• _BRIEF_: The response must consist of the lines below from the one with "L222;day 14 13:59;overlay-02;0.5 0.4 0.0" through the one with "L219;pvd sputter-02, day 13 19:33", exactly as they appear and with both ends kept.

• _SOURCE DATA_:
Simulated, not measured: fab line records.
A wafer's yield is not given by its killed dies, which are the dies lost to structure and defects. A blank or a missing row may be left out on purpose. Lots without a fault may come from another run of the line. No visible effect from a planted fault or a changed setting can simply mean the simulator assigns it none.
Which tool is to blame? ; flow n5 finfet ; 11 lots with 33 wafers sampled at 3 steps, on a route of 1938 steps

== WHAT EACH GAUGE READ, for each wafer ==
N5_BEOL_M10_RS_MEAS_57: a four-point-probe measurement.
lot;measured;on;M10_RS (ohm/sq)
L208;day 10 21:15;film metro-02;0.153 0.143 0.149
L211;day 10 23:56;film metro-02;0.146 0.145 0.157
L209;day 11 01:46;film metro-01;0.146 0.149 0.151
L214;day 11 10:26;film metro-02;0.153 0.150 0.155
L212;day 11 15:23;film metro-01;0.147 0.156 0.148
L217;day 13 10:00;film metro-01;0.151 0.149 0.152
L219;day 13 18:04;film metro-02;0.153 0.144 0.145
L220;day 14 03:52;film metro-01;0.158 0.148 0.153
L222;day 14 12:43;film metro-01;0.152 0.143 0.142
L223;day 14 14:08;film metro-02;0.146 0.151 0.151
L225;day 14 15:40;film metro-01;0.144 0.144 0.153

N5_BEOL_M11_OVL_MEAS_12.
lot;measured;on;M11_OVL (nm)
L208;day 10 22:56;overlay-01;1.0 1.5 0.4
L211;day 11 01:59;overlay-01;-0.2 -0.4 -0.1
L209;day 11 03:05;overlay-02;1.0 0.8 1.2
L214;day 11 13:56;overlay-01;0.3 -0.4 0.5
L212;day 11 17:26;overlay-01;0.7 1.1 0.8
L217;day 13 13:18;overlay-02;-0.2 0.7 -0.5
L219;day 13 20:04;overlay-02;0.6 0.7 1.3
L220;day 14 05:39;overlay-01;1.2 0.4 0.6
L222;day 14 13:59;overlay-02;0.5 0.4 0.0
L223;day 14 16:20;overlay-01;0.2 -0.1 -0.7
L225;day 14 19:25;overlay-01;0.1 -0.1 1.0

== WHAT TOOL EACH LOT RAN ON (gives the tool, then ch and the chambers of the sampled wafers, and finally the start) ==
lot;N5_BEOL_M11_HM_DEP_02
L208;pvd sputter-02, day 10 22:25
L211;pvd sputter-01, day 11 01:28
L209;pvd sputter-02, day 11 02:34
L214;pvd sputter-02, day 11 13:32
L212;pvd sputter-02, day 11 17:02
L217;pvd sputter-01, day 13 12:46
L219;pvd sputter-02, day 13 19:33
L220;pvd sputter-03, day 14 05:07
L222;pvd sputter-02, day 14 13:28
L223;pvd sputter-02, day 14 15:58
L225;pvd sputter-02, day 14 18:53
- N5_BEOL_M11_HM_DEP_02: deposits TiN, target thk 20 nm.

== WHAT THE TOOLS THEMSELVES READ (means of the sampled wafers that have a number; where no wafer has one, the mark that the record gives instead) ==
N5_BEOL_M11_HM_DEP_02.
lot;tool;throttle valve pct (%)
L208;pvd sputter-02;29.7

• _YOUR RESPONSE_:
L222;day 14 13:59;overlay-02;0.5 0.4 0.0
L223;day 14 16:20;overlay-01;0.2 -0.1 -0.7
L225;day 14 19:25;overlay-01;0.1 -0.1 1.0

== WHAT TOOL EACH LOT RAN ON (gives the tool, then ch and the chambers of the sampled wafers, and finally the start) ==
lot;N5_BEOL_M11_HM_DEP_02
L208;pvd sputter-02, day 10 22:25
L211;pvd sputter-01, day 11 01:28
L209;pvd sputter-02, day 11 02:34
L214;pvd sputter-02, day 11 13:32
L212;pvd sputter-02, day 11 17:02
L217;pvd sputter-01, day 13 12:46
L219;pvd sputter-02, day 13 19:33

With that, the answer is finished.